# Exercise
Please transcribe the entries below without omitting a single character.

▼

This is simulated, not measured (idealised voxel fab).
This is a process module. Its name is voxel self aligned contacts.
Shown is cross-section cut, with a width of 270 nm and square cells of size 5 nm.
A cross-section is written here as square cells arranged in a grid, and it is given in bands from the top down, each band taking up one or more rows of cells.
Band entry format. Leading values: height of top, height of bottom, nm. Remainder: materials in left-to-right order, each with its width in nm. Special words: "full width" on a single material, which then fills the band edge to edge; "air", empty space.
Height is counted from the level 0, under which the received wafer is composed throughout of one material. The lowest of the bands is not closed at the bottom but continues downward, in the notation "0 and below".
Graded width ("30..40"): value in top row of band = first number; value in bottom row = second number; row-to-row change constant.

▲

# Task answer
This is simulated, not measured (idealised voxel fab).
This is a process module. Its name is voxel self aligned contacts.
Shown is cross-section cut, with a width of 270 nm and square cells of size 5 nm.
A cross-section is written here as square cells arranged in a grid, and it is given in bands from the top down, each band taking up one or more rows of cells.
Band entry format. Leading values: height of top, height of bottom, nm. Remainder: materials in left-to-right order, each with its width in nm. Special words: "full width" on a single material, which then fills the band edge to edge; "air", empty space.
Height is counted from the level 0, under which the received wafer is composed throughout of one material. The lowest of the bands is not closed at the bottom but continues downward, in the notation "0 and below".
Graded width ("30..40"): value in top row of band = first number; value in bottom row = second number; row-to-row change constant.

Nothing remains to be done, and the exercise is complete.